### Supplied information
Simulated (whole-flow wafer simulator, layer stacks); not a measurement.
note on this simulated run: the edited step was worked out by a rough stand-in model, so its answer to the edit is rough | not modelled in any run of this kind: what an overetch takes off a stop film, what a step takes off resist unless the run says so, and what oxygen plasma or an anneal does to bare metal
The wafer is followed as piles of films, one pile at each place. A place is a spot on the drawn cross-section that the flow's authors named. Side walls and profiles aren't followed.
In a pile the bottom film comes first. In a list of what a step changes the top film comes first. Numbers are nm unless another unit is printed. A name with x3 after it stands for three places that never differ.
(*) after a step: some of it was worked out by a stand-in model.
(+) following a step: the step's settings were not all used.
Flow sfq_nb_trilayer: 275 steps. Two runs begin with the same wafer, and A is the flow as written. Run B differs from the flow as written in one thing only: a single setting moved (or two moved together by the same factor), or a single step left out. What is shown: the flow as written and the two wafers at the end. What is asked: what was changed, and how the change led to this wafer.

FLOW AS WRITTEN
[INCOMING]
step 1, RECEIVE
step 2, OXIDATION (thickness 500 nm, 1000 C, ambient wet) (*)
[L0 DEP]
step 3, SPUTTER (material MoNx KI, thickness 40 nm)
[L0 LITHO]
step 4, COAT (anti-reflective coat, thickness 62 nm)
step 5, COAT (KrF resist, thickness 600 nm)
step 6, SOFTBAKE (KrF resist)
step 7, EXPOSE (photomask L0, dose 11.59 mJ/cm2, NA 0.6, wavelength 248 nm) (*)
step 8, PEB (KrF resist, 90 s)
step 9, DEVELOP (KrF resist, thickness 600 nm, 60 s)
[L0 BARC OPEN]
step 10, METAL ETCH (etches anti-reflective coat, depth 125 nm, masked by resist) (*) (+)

### Action item
The complete material should be output once more, word for word.

### Answer space
Simulated (whole-flow wafer simulator, layer stacks); not a measurement.
note on this simulated run: the edited step was worked out by a rough stand-in model, so its answer to the edit is rough | not modelled in any run of this kind: what an overetch takes off a stop film, what a step takes off resist unless the run says so, and what oxygen plasma or an anneal does to bare metal
The wafer is followed as piles of films, one pile at each place. A place is a spot on the drawn cross-section that the flow's authors named. Side walls and profiles aren't followed.
In a pile the bottom film comes first. In a list of what a step changes the top film comes first. Numbers are nm unless another unit is printed. A name with x3 after it stands for three places that never differ.
(*) after a step: some of it was worked out by a stand-in model.
(+) following a step: the step's settings were not all used.
Flow sfq_nb_trilayer: 275 steps. Two runs begin with the same wafer, and A is the flow as written. Run B differs from the flow as written in one thing only: a single setting moved (or two moved together by the same factor), or a single step left out. What is shown: the flow as written and the two wafers at the end. What is asked: what was changed, and how the change led to this wafer.

FLOW AS WRITTEN
[INCOMING]
step 1, RECEIVE
step 2, OXIDATION (thickness 500 nm, 1000 C, ambient wet) (*)
[L0 DEP]
step 3, SPUTTER (material MoNx KI, thickness 40 nm)
[L0 LITHO]
step 4, COAT (anti-reflective coat, thickness 62 nm)
step 5, COAT (KrF resist, thickness 600 nm)
step 6, SOFTBAKE (KrF resist)
step 7, EXPOSE (photomask L0, dose 11.59 mJ/cm2, NA 0.6, wavelength 248 nm) (*)
step 8, PEB (KrF resist, 90 s)
step 9, DEVELOP (KrF resist, thickness 600 nm, 60 s)
[L0 BARC OPEN]
step 10, METAL ETCH (etches anti-reflective coat, depth 125 nm, masked by resist) (*) (+)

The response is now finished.